PROVIDED RECORDS:
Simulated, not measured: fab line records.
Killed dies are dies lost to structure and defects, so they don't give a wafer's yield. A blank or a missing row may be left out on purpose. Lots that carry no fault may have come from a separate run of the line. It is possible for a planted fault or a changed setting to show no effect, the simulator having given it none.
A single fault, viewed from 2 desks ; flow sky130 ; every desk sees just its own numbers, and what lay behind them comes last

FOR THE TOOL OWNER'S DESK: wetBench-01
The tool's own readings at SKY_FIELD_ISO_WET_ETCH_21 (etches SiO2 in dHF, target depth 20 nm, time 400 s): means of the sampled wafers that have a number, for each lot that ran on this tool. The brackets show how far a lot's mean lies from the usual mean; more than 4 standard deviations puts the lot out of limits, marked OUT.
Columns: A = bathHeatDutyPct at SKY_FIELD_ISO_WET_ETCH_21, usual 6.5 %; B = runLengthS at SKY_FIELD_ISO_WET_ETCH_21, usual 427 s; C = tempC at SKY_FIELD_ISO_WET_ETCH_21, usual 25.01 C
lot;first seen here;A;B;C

ASSIGNED TASK:
Return the listing in full, matching each word exactly.

RESULT:
Simulated, not measured: fab line records.
Killed dies are dies lost to structure and defects, so they don't give a wafer's yield. A blank or a missing row may be left out on purpose. Lots that carry no fault may have come from a separate run of the line. It is possible for a planted fault or a changed setting to show no effect, the simulator having given it none.
A single fault, viewed from 2 desks ; flow sky130 ; every desk sees just its own numbers, and what lay behind them comes last

FOR THE TOOL OWNER'S DESK: wetBench-01
The tool's own readings at SKY_FIELD_ISO_WET_ETCH_21 (etches SiO2 in dHF, target depth 20 nm, time 400 s): means of the sampled wafers that have a number, for each lot that ran on this tool. The brackets show how far a lot's mean lies from the usual mean; more than 4 standard deviations puts the lot out of limits, marked OUT.
Columns: A = bathHeatDutyPct at SKY_FIELD_ISO_WET_ETCH_21, usual 6.5 %; B = runLengthS at SKY_FIELD_ISO_WET_ETCH_21, usual 427 s; C = tempC at SKY_FIELD_ISO_WET_ETCH_21, usual 25.01 C
lot;first seen here;A;B;C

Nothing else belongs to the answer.